Top of Information supplied
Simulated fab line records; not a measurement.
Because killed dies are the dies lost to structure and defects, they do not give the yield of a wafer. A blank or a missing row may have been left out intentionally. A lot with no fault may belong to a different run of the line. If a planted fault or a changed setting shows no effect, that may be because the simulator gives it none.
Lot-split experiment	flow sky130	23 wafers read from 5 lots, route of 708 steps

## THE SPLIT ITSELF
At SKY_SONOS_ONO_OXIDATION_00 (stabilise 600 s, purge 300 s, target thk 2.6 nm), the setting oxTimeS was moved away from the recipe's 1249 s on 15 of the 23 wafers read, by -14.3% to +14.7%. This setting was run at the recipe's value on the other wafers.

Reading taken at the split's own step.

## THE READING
Bottom of Information supplied

Task item:
Start to finish, give the listing again exactly.

Your solution:
Simulated fab line records; not a measurement.
Because killed dies are the dies lost to structure and defects, they do not give the yield of a wafer. A blank or a missing row may have been left out intentionally. A lot with no fault may belong to a different run of the line. If a planted fault or a changed setting shows no effect, that may be because the simulator gives it none.
Lot-split experiment	flow sky130	23 wafers read from 5 lots, route of 708 steps

## THE SPLIT ITSELF
At SKY_SONOS_ONO_OXIDATION_00 (stabilise 600 s, purge 300 s, target thk 2.6 nm), the setting oxTimeS was moved away from the recipe's 1249 s on 15 of the 23 wafers read, by -14.3% to +14.7%. This setting was run at the recipe's value on the other wafers.

Reading taken at the split's own step.

## THE READING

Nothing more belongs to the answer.